== STUDY MATERIAL ==
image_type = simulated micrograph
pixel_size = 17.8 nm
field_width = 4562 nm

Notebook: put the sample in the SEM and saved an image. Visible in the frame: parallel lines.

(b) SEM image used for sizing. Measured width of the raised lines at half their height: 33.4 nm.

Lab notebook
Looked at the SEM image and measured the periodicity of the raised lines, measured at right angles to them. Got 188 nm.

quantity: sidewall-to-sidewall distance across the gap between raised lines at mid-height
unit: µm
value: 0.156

== ACTION ITEM ==
Transcribe the records. Keep every word exactly as it stands.

== TASK SOLUTION ==
image_type = simulated micrograph
pixel_size = 17.8 nm
field_width = 4562 nm

Notebook: put the sample in the SEM and saved an image. Visible in the frame: parallel lines.

(b) SEM image used for sizing. Measured width of the raised lines at half their height: 33.4 nm.

Lab notebook
Looked at the SEM image and measured the periodicity of the raised lines, measured at right angles to them. Got 188 nm.

quantity: sidewall-to-sidewall distance across the gap between raised lines at mid-height
unit: µm
value: 0.156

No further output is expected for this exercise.